== Segment start ==
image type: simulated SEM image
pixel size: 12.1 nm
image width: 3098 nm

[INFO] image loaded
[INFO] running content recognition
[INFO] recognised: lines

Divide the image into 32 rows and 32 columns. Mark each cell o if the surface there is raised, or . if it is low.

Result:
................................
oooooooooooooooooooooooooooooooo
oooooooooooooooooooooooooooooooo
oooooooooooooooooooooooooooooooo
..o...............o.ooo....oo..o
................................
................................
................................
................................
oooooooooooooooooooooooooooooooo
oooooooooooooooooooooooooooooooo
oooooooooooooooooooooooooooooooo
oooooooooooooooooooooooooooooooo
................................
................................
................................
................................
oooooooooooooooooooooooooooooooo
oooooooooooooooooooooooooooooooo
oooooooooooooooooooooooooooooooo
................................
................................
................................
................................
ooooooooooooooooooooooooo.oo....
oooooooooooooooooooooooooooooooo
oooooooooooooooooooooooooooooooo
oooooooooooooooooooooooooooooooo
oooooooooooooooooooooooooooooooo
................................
== Segment end ==

Activity: The task requires an exact copy of all the lines above.

Task output:
image type: simulated SEM image
pixel size: 12.1 nm
image width: 3098 nm

[INFO] image loaded
[INFO] running content recognition
[INFO] recognised: lines

Divide the image into 32 rows and 32 columns. Mark each cell o if the surface there is raised, or . if it is low.

Result:
................................
oooooooooooooooooooooooooooooooo
oooooooooooooooooooooooooooooooo
oooooooooooooooooooooooooooooooo
..o...............o.ooo....oo..o
................................
................................
................................
................................
oooooooooooooooooooooooooooooooo
oooooooooooooooooooooooooooooooo
oooooooooooooooooooooooooooooooo
oooooooooooooooooooooooooooooooo
................................
................................
................................
................................
oooooooooooooooooooooooooooooooo
oooooooooooooooooooooooooooooooo
oooooooooooooooooooooooooooooooo
................................
................................
................................
................................
ooooooooooooooooooooooooo.oo....
oooooooooooooooooooooooooooooooo
oooooooooooooooooooooooooooooooo
oooooooooooooooooooooooooooooooo
oooooooooooooooooooooooooooooooo
................................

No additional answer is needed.